Information given:
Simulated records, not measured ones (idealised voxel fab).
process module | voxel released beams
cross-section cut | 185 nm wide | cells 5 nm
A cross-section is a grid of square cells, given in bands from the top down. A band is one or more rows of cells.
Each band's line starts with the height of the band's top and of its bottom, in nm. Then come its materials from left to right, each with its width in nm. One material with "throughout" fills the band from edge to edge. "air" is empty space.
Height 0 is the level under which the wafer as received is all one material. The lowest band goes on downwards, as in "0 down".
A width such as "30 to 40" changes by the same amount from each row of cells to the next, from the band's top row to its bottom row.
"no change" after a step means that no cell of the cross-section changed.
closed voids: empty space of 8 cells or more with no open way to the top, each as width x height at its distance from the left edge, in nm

Assignment:
With nothing left out, copy the data above exactly.

Solution:
Simulated records, not measured ones (idealised voxel fab).
process module | voxel released beams
cross-section cut | 185 nm wide | cells 5 nm
A cross-section is a grid of square cells, given in bands from the top down. A band is one or more rows of cells.
Each band's line starts with the height of the band's top and of its bottom, in nm. Then come its materials from left to right, each with its width in nm. One material with "throughout" fills the band from edge to edge. "air" is empty space.
Height 0 is the level under which the wafer as received is all one material. The lowest band goes on downwards, as in "0 down".
A width such as "30 to 40" changes by the same amount from each row of cells to the next, from the band's top row to its bottom row.
"no change" after a step means that no cell of the cross-section changed.
closed voids: empty space of 8 cells or more with no open way to the top, each as width x height at its distance from the left edge, in nm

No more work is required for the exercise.